EXERCISE: When the line containing "run=2 R1=4.84" is reached, include it and end there; set down verbatim every line before it, starting at the top of the records.

DATA FOR ANALYSIS: Begin
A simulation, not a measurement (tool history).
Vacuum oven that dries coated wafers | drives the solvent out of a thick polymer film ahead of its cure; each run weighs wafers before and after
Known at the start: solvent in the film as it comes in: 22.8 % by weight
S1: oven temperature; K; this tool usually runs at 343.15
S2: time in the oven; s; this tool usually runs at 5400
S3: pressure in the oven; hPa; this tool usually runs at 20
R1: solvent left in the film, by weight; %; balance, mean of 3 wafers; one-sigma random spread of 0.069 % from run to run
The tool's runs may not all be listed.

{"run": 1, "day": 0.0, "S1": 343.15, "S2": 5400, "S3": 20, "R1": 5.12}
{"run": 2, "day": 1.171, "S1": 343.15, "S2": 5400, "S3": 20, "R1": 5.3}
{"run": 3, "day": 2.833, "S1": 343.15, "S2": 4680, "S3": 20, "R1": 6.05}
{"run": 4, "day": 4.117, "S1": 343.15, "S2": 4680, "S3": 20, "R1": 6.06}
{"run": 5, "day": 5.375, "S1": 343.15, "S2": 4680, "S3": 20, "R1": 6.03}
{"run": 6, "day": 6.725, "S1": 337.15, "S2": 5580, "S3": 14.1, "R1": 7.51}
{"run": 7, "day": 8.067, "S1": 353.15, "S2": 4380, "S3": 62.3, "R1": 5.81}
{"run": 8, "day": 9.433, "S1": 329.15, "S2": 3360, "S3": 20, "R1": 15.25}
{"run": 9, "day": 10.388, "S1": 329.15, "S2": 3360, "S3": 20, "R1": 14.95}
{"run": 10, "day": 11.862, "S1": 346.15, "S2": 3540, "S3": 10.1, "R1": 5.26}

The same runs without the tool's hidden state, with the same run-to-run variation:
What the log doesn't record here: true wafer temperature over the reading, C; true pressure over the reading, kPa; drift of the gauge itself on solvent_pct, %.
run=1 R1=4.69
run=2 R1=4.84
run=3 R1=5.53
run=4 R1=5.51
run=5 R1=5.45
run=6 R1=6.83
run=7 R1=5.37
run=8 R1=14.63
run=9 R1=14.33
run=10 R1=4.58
DATA FOR ANALYSIS: End

WRITTEN REPLY:
A simulation, not a measurement (tool history).
Vacuum oven that dries coated wafers | drives the solvent out of a thick polymer film ahead of its cure; each run weighs wafers before and after
Known at the start: solvent in the film as it comes in: 22.8 % by weight
S1: oven temperature; K; this tool usually runs at 343.15
S2: time in the oven; s; this tool usually runs at 5400
S3: pressure in the oven; hPa; this tool usually runs at 20
R1: solvent left in the film, by weight; %; balance, mean of 3 wafers; one-sigma random spread of 0.069 % from run to run
The tool's runs may not all be listed.

{"run": 1, "day": 0.0, "S1": 343.15, "S2": 5400, "S3": 20, "R1": 5.12}
{"run": 2, "day": 1.171, "S1": 343.15, "S2": 5400, "S3": 20, "R1": 5.3}
{"run": 3, "day": 2.833, "S1": 343.15, "S2": 4680, "S3": 20, "R1": 6.05}
{"run": 4, "day": 4.117, "S1": 343.15, "S2": 4680, "S3": 20, "R1": 6.06}
{"run": 5, "day": 5.375, "S1": 343.15, "S2": 4680, "S3": 20, "R1": 6.03}
{"run": 6, "day": 6.725, "S1": 337.15, "S2": 5580, "S3": 14.1, "R1": 7.51}
{"run": 7, "day": 8.067, "S1": 353.15, "S2": 4380, "S3": 62.3, "R1": 5.81}
{"run": 8, "day": 9.433, "S1": 329.15, "S2": 3360, "S3": 20, "R1": 15.25}
{"run": 9, "day": 10.388, "S1": 329.15, "S2": 3360, "S3": 20, "R1": 14.95}
{"run": 10, "day": 11.862, "S1": 346.15, "S2": 3540, "S3": 10.1, "R1": 5.26}

The same runs without the tool's hidden state, with the same run-to-run variation:
What the log doesn't record here: true wafer temperature over the reading, C; true pressure over the reading, kPa; drift of the gauge itself on solvent_pct, %.
run=1 R1=4.69
run=2 R1=4.84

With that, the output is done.